→ EXCERPTED RECORDS:
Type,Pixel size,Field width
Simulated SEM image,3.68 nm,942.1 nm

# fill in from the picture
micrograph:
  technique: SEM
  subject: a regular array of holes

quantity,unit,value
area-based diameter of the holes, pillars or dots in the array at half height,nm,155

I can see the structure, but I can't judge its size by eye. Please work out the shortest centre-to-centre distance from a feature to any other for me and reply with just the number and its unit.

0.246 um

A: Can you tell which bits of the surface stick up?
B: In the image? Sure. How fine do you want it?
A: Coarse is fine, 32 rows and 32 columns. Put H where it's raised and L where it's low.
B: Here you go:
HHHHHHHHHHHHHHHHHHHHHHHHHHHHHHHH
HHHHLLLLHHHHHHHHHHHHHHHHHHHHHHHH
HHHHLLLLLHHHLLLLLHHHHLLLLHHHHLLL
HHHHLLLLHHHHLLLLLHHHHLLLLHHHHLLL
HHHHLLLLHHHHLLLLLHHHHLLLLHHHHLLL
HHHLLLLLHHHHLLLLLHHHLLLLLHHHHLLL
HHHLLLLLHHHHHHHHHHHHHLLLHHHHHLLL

→ REQUIRED ACTION: Each record must be output exactly, with none omitted.

→ WRITTEN RESPONSE:
Type,Pixel size,Field width
Simulated SEM image,3.68 nm,942.1 nm

# fill in from the picture
micrograph:
  technique: SEM
  subject: a regular array of holes

quantity,unit,value
area-based diameter of the holes, pillars or dots in the array at half height,nm,155

I can see the structure, but I can't judge its size by eye. Please work out the shortest centre-to-centre distance from a feature to any other for me and reply with just the number and its unit.

0.246 um

A: Can you tell which bits of the surface stick up?
B: In the image? Sure. How fine do you want it?
A: Coarse is fine, 32 rows and 32 columns. Put H where it's raised and L where it's low.
B: Here you go:
HHHHHHHHHHHHHHHHHHHHHHHHHHHHHHHH
HHHHLLLLHHHHHHHHHHHHHHHHHHHHHHHH
HHHHLLLLLHHHLLLLLHHHHLLLLHHHHLLL
HHHHLLLLHHHHLLLLLHHHHLLLLHHHHLLL
HHHHLLLLHHHHLLLLLHHHHLLLLHHHHLLL
HHHLLLLLHHHHLLLLLHHHLLLLLHHHHLLL
HHHLLLLLHHHHHHHHHHHHHLLLHHHHHLLL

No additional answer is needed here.